□ □ □ □ □ □ □
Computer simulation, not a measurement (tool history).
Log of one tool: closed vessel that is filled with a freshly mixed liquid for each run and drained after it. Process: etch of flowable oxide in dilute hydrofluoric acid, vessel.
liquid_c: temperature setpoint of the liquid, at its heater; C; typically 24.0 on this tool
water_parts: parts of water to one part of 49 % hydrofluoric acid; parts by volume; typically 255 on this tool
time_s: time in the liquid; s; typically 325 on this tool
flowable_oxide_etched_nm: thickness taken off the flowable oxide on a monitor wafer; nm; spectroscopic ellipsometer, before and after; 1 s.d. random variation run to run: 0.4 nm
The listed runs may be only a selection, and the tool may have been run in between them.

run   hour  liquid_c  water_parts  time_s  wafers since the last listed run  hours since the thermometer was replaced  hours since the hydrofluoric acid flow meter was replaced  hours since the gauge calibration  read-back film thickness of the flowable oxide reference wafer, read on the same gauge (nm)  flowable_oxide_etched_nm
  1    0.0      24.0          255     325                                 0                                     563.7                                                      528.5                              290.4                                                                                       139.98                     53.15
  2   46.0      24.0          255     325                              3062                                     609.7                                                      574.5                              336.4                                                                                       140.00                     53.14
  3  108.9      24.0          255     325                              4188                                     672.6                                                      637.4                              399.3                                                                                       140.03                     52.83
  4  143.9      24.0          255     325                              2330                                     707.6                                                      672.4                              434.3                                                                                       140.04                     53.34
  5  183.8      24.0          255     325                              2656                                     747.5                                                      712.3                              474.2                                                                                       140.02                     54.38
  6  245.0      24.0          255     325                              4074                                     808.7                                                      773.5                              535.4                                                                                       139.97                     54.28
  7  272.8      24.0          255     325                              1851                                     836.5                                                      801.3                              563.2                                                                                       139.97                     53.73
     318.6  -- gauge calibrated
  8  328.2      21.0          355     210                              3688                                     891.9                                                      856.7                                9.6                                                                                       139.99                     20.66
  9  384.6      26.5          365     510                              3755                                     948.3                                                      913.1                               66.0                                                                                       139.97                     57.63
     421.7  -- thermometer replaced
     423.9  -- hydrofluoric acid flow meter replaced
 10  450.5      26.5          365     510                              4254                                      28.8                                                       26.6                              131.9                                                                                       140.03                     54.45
□ □ □ □ □ □ □

Exercise:
Nothing but the lines from the start of the data through the line holding "Log of one tool: closed" should be restated, and each one exactly.

Task answer:
Computer simulation, not a measurement (tool history).
Log of one tool: closed vessel that is filled with a freshly mixed liquid for each run and drained after it. Process: etch of flowable oxide in dilute hydrofluoric acid, vessel.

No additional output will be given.